> **Listed records**:
# # # #

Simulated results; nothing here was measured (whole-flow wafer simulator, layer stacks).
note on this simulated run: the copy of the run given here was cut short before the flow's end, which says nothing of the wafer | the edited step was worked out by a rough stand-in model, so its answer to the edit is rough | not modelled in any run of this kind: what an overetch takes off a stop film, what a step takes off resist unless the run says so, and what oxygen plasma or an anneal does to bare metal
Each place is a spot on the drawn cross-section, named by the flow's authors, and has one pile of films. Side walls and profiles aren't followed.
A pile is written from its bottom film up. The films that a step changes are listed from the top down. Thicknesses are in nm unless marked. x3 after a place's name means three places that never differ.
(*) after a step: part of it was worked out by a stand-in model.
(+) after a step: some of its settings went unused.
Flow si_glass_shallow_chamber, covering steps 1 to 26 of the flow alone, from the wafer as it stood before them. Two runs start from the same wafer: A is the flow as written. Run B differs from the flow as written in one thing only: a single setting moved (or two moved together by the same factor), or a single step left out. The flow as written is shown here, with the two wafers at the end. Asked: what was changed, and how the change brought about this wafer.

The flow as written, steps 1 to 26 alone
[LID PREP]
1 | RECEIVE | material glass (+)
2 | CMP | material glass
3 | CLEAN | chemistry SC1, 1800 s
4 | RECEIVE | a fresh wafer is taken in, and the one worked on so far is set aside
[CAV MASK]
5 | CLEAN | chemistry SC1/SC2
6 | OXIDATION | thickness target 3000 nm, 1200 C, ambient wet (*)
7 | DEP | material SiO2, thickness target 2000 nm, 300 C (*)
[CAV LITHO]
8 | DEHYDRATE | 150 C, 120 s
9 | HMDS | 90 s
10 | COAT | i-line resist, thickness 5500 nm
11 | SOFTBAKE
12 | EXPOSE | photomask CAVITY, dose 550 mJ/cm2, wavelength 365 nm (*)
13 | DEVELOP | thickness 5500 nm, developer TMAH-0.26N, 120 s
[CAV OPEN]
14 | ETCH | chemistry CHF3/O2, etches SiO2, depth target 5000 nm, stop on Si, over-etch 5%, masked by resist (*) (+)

# # # #

> **Work task**:
Transcribe the records above exactly, beginning at the line that contains "note on this" and ending with the line that contains "11 | SOFTBAKE", both included, and nothing else.

> **Response**:
note on this simulated run: the copy of the run given here was cut short before the flow's end, which says nothing of the wafer | the edited step was worked out by a rough stand-in model, so its answer to the edit is rough | not modelled in any run of this kind: what an overetch takes off a stop film, what a step takes off resist unless the run says so, and what oxygen plasma or an anneal does to bare metal
Each place is a spot on the drawn cross-section, named by the flow's authors, and has one pile of films. Side walls and profiles aren't followed.
A pile is written from its bottom film up. The films that a step changes are listed from the top down. Thicknesses are in nm unless marked. x3 after a place's name means three places that never differ.
(*) after a step: part of it was worked out by a stand-in model.
(+) after a step: some of its settings went unused.
Flow si_glass_shallow_chamber, covering steps 1 to 26 of the flow alone, from the wafer as it stood before them. Two runs start from the same wafer: A is the flow as written. Run B differs from the flow as written in one thing only: a single setting moved (or two moved together by the same factor), or a single step left out. The flow as written is shown here, with the two wafers at the end. Asked: what was changed, and how the change brought about this wafer.

The flow as written, steps 1 to 26 alone
[LID PREP]
1 | RECEIVE | material glass (+)
2 | CMP | material glass
3 | CLEAN | chemistry SC1, 1800 s
4 | RECEIVE | a fresh wafer is taken in, and the one worked on so far is set aside
[CAV MASK]
5 | CLEAN | chemistry SC1/SC2
6 | OXIDATION | thickness target 3000 nm, 1200 C, ambient wet (*)
7 | DEP | material SiO2, thickness target 2000 nm, 300 C (*)
[CAV LITHO]
8 | DEHYDRATE | 150 C, 120 s
9 | HMDS | 90 s
10 | COAT | i-line resist, thickness 5500 nm
11 | SOFTBAKE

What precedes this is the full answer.